**WORK ORDER:**
Copy the data. Keep every character as given.

**SOURCE MATERIAL:**
Start of Block

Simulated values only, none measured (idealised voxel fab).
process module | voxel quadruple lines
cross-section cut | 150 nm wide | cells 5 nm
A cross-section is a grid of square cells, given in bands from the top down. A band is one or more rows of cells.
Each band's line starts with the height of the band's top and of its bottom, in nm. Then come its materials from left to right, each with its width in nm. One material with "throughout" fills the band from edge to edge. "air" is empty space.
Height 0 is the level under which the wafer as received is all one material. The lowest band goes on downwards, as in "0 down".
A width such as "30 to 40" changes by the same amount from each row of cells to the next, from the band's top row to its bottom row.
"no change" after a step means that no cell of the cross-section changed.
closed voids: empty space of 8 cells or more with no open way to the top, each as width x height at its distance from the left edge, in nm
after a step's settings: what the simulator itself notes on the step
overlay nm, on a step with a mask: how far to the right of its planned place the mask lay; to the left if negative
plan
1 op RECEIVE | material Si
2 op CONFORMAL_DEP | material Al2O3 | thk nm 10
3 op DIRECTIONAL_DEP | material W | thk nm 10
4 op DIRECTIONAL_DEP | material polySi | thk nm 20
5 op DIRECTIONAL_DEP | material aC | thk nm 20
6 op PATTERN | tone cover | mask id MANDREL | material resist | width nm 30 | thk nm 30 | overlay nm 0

End of Block

**EXERCISE RESULT:**
Simulated values only, none measured (idealised voxel fab).
process module | voxel quadruple lines
cross-section cut | 150 nm wide | cells 5 nm
A cross-section is a grid of square cells, given in bands from the top down. A band is one or more rows of cells.
Each band's line starts with the height of the band's top and of its bottom, in nm. Then come its materials from left to right, each with its width in nm. One material with "throughout" fills the band from edge to edge. "air" is empty space.
Height 0 is the level under which the wafer as received is all one material. The lowest band goes on downwards, as in "0 down".
A width such as "30 to 40" changes by the same amount from each row of cells to the next, from the band's top row to its bottom row.
"no change" after a step means that no cell of the cross-section changed.
closed voids: empty space of 8 cells or more with no open way to the top, each as width x height at its distance from the left edge, in nm
after a step's settings: what the simulator itself notes on the step
overlay nm, on a step with a mask: how far to the right of its planned place the mask lay; to the left if negative
plan
1 op RECEIVE | material Si
2 op CONFORMAL_DEP | material Al2O3 | thk nm 10
3 op DIRECTIONAL_DEP | material W | thk nm 10
4 op DIRECTIONAL_DEP | material polySi | thk nm 20
5 op DIRECTIONAL_DEP | material aC | thk nm 20
6 op PATTERN | tone cover | mask id MANDREL | material resist | width nm 30 | thk nm 30 | overlay nm 0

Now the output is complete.